Assignment = Two lines in the data below mark the range: the one with "step 3: CONFORMAL_DEP, material" and the one with "step 10: DIRECTIONAL_ETCH, etch". Return both, along with every line between them, exactly.

Dataset =
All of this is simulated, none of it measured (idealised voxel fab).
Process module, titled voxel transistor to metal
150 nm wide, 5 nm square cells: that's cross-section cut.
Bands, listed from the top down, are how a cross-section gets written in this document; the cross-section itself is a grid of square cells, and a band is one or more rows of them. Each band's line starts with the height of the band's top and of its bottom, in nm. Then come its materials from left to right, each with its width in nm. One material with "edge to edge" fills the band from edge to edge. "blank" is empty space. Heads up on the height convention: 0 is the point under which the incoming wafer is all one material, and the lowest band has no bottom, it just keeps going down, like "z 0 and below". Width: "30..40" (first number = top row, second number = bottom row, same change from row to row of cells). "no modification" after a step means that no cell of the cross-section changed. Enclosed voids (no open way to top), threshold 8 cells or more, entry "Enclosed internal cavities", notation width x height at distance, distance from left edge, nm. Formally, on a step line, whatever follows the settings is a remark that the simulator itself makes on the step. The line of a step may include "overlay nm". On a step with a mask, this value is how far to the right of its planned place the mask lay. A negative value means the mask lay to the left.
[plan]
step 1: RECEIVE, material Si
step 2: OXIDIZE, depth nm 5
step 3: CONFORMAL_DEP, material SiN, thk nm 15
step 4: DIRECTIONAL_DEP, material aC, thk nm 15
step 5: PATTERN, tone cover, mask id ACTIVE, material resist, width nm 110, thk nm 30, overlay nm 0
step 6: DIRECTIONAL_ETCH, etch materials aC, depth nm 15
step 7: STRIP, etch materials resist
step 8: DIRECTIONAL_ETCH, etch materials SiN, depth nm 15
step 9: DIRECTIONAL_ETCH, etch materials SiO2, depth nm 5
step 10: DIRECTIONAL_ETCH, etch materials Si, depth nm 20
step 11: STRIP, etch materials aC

Exercise solution =
step 3: CONFORMAL_DEP, material SiN, thk nm 15
step 4: DIRECTIONAL_DEP, material aC, thk nm 15
step 5: PATTERN, tone cover, mask id ACTIVE, material resist, width nm 110, thk nm 30, overlay nm 0
step 6: DIRECTIONAL_ETCH, etch materials aC, depth nm 15
step 7: STRIP, etch materials resist
step 8: DIRECTIONAL_ETCH, etch materials SiN, depth nm 15
step 9: DIRECTIONAL_ETCH, etch materials SiO2, depth nm 5
step 10: DIRECTIONAL_ETCH, etch materials Si, depth nm 20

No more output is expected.